* * * *

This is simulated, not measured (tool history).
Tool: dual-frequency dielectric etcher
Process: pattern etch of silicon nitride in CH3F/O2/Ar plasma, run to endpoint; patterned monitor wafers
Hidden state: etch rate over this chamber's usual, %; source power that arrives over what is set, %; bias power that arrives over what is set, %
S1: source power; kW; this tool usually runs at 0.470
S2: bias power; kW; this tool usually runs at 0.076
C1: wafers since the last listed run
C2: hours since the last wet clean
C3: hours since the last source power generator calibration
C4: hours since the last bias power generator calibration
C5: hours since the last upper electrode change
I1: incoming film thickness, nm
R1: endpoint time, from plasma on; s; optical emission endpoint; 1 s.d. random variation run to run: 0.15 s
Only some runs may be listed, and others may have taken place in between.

* * * *

■ **Work request**
The response must consist solely of the lines from the top of the records through the line holding "R1: endpoint time, from", copied word for word.

■ **Answer area**
This is simulated, not measured (tool history).
Tool: dual-frequency dielectric etcher
Process: pattern etch of silicon nitride in CH3F/O2/Ar plasma, run to endpoint; patterned monitor wafers
Hidden state: etch rate over this chamber's usual, %; source power that arrives over what is set, %; bias power that arrives over what is set, %
S1: source power; kW; this tool usually runs at 0.470
S2: bias power; kW; this tool usually runs at 0.076
C1: wafers since the last listed run
C2: hours since the last wet clean
C3: hours since the last source power generator calibration
C4: hours since the last bias power generator calibration
C5: hours since the last upper electrode change
I1: incoming film thickness, nm
R1: endpoint time, from plasma on; s; optical emission endpoint; 1 s.d. random variation run to run: 0.15 s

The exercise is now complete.